**Exercise:** Having read the entries, repeat all of them exactly.

**** Extracted information

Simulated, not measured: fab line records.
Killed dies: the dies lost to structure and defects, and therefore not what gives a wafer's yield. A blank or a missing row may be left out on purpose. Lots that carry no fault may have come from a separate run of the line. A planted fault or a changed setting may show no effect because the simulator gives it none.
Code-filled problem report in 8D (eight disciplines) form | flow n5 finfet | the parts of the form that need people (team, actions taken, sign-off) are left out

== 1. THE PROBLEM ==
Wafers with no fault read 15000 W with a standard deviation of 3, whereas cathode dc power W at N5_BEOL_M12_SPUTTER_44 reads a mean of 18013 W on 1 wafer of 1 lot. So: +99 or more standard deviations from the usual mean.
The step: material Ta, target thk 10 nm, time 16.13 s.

********

**Reply:**
Simulated, not measured: fab line records.
Killed dies: the dies lost to structure and defects, and therefore not what gives a wafer's yield. A blank or a missing row may be left out on purpose. Lots that carry no fault may have come from a separate run of the line. A planted fault or a changed setting may show no effect because the simulator gives it none.
Code-filled problem report in 8D (eight disciplines) form | flow n5 finfet | the parts of the form that need people (team, actions taken, sign-off) are left out

== 1. THE PROBLEM ==
Wafers with no fault read 15000 W with a standard deviation of 3, whereas cathode dc power W at N5_BEOL_M12_SPUTTER_44 reads a mean of 18013 W on 1 wafer of 1 lot. So: +99 or more standard deviations from the usual mean.
The step: material Ta, target thk 10 nm, time 16.13 s.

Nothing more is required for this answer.